*EXERCISE*.
Transcribe each record exactly as it appears.

★ ★ ★ ★ ★

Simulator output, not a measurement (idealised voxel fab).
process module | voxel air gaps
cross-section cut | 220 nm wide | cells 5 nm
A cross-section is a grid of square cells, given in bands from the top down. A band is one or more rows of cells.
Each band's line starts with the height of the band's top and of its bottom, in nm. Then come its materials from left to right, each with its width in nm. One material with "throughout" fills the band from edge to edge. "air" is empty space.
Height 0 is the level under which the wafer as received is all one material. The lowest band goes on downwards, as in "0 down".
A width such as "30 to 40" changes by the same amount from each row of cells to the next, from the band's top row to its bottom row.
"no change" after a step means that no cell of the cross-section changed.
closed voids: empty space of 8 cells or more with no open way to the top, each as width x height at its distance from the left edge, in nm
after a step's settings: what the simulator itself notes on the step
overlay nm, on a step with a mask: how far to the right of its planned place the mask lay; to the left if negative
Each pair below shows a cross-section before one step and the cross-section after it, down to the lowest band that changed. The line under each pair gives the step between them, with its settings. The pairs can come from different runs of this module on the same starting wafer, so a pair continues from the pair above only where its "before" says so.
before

★ ★ ★ ★ ★

*ANSWER SECTION*.
Simulator output, not a measurement (idealised voxel fab).
process module | voxel air gaps
cross-section cut | 220 nm wide | cells 5 nm
A cross-section is a grid of square cells, given in bands from the top down. A band is one or more rows of cells.
Each band's line starts with the height of the band's top and of its bottom, in nm. Then come its materials from left to right, each with its width in nm. One material with "throughout" fills the band from edge to edge. "air" is empty space.
Height 0 is the level under which the wafer as received is all one material. The lowest band goes on downwards, as in "0 down".
A width such as "30 to 40" changes by the same amount from each row of cells to the next, from the band's top row to its bottom row.
"no change" after a step means that no cell of the cross-section changed.
closed voids: empty space of 8 cells or more with no open way to the top, each as width x height at its distance from the left edge, in nm
after a step's settings: what the simulator itself notes on the step
overlay nm, on a step with a mask: how far to the right of its planned place the mask lay; to the left if negative
Each pair below shows a cross-section before one step and the cross-section after it, down to the lowest band that changed. The line under each pair gives the step between them, with its settings. The pairs can come from different runs of this module on the same starting wafer, so a pair continues from the pair above only where its "before" says so.
before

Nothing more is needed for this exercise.